MATERIAL SUPPLIED:
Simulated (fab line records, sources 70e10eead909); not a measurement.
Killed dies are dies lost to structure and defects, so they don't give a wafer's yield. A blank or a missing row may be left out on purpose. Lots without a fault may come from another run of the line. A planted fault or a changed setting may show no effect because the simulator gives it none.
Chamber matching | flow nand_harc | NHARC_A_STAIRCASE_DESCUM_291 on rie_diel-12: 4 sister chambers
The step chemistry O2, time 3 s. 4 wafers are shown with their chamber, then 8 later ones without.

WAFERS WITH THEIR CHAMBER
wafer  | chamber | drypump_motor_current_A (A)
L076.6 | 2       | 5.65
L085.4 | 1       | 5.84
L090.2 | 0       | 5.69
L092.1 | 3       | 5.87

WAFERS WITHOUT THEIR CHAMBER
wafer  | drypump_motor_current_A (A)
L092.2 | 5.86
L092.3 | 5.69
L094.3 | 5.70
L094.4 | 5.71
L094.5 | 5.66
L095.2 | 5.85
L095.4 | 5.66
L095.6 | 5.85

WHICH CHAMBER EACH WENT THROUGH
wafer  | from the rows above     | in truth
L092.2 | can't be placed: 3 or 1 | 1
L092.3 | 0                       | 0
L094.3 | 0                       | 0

WORK REQUEST: Every record above belongs in the answer, reproduced exactly.

YOUR RESPONSE:
Simulated (fab line records, sources 70e10eead909); not a measurement.
Killed dies are dies lost to structure and defects, so they don't give a wafer's yield. A blank or a missing row may be left out on purpose. Lots without a fault may come from another run of the line. A planted fault or a changed setting may show no effect because the simulator gives it none.
Chamber matching | flow nand_harc | NHARC_A_STAIRCASE_DESCUM_291 on rie_diel-12: 4 sister chambers
The step chemistry O2, time 3 s. 4 wafers are shown with their chamber, then 8 later ones without.

WAFERS WITH THEIR CHAMBER
wafer  | chamber | drypump_motor_current_A (A)
L076.6 | 2       | 5.65
L085.4 | 1       | 5.84
L090.2 | 0       | 5.69
L092.1 | 3       | 5.87

WAFERS WITHOUT THEIR CHAMBER
wafer  | drypump_motor_current_A (A)
L092.2 | 5.86
L092.3 | 5.69
L094.3 | 5.70
L094.4 | 5.71
L094.5 | 5.66
L095.2 | 5.85
L095.4 | 5.66
L095.6 | 5.85

WHICH CHAMBER EACH WENT THROUGH
wafer  | from the rows above     | in truth
L092.2 | can't be placed: 3 or 1 | 1
L092.3 | 0                       | 0
L094.3 | 0                       | 0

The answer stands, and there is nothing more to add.